▸ **Work item**
When you reach the line containing "L336 | day 7" in the records below, start copying exactly, and stop once you have copied the line containing "L348 | day 10".

▸ **Entries provided**
--

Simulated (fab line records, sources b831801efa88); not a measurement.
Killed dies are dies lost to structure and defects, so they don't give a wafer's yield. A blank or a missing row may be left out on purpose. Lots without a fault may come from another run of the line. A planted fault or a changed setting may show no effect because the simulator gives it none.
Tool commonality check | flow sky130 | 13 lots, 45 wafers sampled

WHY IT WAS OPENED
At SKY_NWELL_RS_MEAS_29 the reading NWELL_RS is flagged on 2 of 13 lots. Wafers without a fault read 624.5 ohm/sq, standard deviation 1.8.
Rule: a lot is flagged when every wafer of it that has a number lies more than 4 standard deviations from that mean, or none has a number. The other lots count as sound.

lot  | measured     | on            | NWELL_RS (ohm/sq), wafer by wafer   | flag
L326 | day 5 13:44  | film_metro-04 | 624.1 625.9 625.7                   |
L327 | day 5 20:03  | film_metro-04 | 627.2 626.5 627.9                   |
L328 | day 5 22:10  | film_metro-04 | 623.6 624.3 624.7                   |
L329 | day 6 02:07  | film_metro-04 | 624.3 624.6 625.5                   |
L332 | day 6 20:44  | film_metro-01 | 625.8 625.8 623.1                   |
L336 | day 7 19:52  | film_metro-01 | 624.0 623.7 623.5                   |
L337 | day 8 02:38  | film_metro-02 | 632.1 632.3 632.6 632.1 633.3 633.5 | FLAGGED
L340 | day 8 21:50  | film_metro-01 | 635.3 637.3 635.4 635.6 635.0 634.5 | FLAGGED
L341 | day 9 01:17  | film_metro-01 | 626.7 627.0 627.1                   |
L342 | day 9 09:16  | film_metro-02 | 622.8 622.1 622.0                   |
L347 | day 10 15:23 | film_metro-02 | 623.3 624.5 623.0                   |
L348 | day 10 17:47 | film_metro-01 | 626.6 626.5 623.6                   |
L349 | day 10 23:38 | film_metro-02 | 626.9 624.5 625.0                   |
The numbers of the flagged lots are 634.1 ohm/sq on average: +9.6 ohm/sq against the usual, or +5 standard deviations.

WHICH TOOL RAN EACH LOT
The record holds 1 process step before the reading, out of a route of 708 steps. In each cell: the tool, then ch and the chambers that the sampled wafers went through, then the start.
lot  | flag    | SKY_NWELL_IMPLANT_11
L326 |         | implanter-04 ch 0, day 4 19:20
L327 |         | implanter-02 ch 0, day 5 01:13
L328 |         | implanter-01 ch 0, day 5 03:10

--

▸ **Response**
L336 | day 7 19:52  | film_metro-01 | 624.0 623.7 623.5                   |
L337 | day 8 02:38  | film_metro-02 | 632.1 632.3 632.6 632.1 633.3 633.5 | FLAGGED
L340 | day 8 21:50  | film_metro-01 | 635.3 637.3 635.4 635.6 635.0 634.5 | FLAGGED
L341 | day 9 01:17  | film_metro-01 | 626.7 627.0 627.1                   |
L342 | day 9 09:16  | film_metro-02 | 622.8 622.1 622.0                   |
L347 | day 10 15:23 | film_metro-02 | 623.3 624.5 623.0                   |
L348 | day 10 17:47 | film_metro-01 | 626.6 626.5 623.6                   |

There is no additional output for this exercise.